§ Work item: Please set down each line of the material exactly.

§ Data supplied:
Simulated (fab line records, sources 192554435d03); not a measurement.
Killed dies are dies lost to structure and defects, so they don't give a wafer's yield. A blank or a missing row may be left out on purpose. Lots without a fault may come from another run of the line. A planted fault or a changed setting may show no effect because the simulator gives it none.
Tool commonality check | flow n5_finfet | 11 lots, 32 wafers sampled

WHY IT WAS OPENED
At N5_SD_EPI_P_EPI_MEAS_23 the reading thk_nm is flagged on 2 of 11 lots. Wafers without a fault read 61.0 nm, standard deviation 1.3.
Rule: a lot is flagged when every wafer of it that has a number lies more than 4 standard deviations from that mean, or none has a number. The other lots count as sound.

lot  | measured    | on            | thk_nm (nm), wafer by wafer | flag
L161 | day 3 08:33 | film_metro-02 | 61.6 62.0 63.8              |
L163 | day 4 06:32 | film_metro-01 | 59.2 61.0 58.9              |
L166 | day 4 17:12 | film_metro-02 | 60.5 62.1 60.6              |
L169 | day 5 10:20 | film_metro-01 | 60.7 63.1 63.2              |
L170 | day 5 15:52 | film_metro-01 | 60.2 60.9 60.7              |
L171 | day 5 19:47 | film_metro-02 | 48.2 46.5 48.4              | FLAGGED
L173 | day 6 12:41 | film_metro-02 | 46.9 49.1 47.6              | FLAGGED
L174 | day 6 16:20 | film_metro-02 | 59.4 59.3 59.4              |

§ Answer space:
Simulated (fab line records, sources 192554435d03); not a measurement.
Killed dies are dies lost to structure and defects, so they don't give a wafer's yield. A blank or a missing row may be left out on purpose. Lots without a fault may come from another run of the line. A planted fault or a changed setting may show no effect because the simulator gives it none.
Tool commonality check | flow n5_finfet | 11 lots, 32 wafers sampled

WHY IT WAS OPENED
At N5_SD_EPI_P_EPI_MEAS_23 the reading thk_nm is flagged on 2 of 11 lots. Wafers without a fault read 61.0 nm, standard deviation 1.3.
Rule: a lot is flagged when every wafer of it that has a number lies more than 4 standard deviations from that mean, or none has a number. The other lots count as sound.

lot  | measured    | on            | thk_nm (nm), wafer by wafer | flag
L161 | day 3 08:33 | film_metro-02 | 61.6 62.0 63.8              |
L163 | day 4 06:32 | film_metro-01 | 59.2 61.0 58.9              |
L166 | day 4 17:12 | film_metro-02 | 60.5 62.1 60.6              |
L169 | day 5 10:20 | film_metro-01 | 60.7 63.1 63.2              |
L170 | day 5 15:52 | film_metro-01 | 60.2 60.9 60.7              |
L171 | day 5 19:47 | film_metro-02 | 48.2 46.5 48.4              | FLAGGED
L173 | day 6 12:41 | film_metro-02 | 46.9 49.1 47.6              | FLAGGED
L174 | day 6 16:20 | film_metro-02 | 59.4 59.3 59.4              |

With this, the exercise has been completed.